==*==

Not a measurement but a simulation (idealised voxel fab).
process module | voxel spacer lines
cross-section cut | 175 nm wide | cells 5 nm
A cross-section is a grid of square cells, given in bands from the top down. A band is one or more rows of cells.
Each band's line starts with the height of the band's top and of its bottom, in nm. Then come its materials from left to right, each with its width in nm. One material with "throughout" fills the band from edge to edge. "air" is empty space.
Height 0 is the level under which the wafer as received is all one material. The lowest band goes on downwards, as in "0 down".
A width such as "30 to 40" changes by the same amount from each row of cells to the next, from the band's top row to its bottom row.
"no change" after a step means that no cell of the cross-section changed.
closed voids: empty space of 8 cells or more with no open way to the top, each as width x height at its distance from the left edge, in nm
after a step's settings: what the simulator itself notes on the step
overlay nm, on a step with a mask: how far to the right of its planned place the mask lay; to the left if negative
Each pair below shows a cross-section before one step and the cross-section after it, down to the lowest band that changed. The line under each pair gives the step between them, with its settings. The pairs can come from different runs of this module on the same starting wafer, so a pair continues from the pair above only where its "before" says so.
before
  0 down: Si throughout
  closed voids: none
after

==*==

Copy the records above, keeping each line identical.

Not a measurement but a simulation (idealised voxel fab).
process module | voxel spacer lines
cross-section cut | 175 nm wide | cells 5 nm
A cross-section is a grid of square cells, given in bands from the top down. A band is one or more rows of cells.
Each band's line starts with the height of the band's top and of its bottom, in nm. Then come its materials from left to right, each with its width in nm. One material with "throughout" fills the band from edge to edge. "air" is empty space.
Height 0 is the level under which the wafer as received is all one material. The lowest band goes on downwards, as in "0 down".
A width such as "30 to 40" changes by the same amount from each row of cells to the next, from the band's top row to its bottom row.
"no change" after a step means that no cell of the cross-section changed.
closed voids: empty space of 8 cells or more with no open way to the top, each as width x height at its distance from the left edge, in nm
after a step's settings: what the simulator itself notes on the step
overlay nm, on a step with a mask: how far to the right of its planned place the mask lay; to the left if negative
Each pair below shows a cross-section before one step and the cross-section after it, down to the lowest band that changed. The line under each pair gives the step between them, with its settings. The pairs can come from different runs of this module on the same starting wafer, so a pair continues from the pair above only where its "before" says so.
before
  0 down: Si throughout
  closed voids: none
after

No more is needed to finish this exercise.